◇ ◇ ◇ ◇

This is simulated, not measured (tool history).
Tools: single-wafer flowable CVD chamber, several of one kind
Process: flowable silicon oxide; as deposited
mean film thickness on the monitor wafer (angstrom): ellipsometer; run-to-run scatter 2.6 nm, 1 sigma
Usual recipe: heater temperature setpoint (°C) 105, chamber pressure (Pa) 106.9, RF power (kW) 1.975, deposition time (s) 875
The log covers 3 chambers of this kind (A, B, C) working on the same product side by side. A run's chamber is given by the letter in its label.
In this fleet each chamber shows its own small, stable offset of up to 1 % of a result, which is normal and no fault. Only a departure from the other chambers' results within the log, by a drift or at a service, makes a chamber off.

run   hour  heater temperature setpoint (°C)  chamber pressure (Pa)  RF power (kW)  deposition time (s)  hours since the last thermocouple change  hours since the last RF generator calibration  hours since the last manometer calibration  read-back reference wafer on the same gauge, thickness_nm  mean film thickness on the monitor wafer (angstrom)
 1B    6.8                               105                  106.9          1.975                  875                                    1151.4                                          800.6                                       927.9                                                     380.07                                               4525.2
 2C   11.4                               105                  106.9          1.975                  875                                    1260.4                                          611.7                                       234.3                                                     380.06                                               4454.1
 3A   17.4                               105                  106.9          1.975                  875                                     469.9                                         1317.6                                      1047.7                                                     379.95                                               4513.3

◇ ◇ ◇ ◇

Exercise: Each line from the top of the records down to the one with "Process: flowable silicon oxide; as deposited" must be retyped exactly; include both ends and nothing else.

Solution:
This is simulated, not measured (tool history).
Tools: single-wafer flowable CVD chamber, several of one kind
Process: flowable silicon oxide; as deposited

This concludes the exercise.